TASK ITEM:
Starting at the top of the entries, restate word for word each line up to and including the one with "lots that met".

**** EXCERPTED RECORDS

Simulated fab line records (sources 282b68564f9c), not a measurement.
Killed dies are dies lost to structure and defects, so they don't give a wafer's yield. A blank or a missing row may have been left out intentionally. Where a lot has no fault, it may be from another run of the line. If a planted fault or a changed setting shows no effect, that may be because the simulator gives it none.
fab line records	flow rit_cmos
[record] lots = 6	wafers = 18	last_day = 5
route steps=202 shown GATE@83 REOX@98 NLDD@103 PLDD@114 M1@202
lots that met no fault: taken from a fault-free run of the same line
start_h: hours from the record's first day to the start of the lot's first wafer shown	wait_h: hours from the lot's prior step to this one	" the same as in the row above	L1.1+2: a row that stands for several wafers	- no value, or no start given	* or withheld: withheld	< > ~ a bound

********

RESPONSE:
Simulated fab line records (sources 282b68564f9c), not a measurement.
Killed dies are dies lost to structure and defects, so they don't give a wafer's yield. A blank or a missing row may have been left out intentionally. Where a lot has no fault, it may be from another run of the line. If a planted fault or a changed setting shows no effect, that may be because the simulator gives it none.
fab line records	flow rit_cmos
[record] lots = 6	wafers = 18	last_day = 5
route steps=202 shown GATE@83 REOX@98 NLDD@103 PLDD@114 M1@202
lots that met no fault: taken from a fault-free run of the same line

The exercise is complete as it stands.